PROVIDED MATERIAL —
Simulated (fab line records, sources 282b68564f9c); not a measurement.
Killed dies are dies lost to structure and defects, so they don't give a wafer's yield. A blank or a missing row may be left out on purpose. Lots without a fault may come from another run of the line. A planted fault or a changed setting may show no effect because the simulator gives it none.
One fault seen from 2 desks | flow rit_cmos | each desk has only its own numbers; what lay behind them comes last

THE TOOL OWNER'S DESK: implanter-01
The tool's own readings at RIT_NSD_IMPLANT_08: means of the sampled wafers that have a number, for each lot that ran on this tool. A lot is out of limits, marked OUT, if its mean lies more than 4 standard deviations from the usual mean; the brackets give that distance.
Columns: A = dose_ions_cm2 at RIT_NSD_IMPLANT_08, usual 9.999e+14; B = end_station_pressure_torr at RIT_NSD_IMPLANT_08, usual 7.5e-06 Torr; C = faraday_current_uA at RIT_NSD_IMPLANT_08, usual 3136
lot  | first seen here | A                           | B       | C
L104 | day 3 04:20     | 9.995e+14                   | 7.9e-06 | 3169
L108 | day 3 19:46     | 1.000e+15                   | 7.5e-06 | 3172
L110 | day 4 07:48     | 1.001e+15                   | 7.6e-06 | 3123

TASK ITEM —
Restate word for word the lines in the material above from the one with "One fault seen" to the one with "THE TOOL OWNER'S DESK: implanter-01"; both of those lines count, and nothing else does.

EXERCISE SOLUTION —
One fault seen from 2 desks | flow rit_cmos | each desk has only its own numbers; what lay behind them comes last

THE TOOL OWNER'S DESK: implanter-01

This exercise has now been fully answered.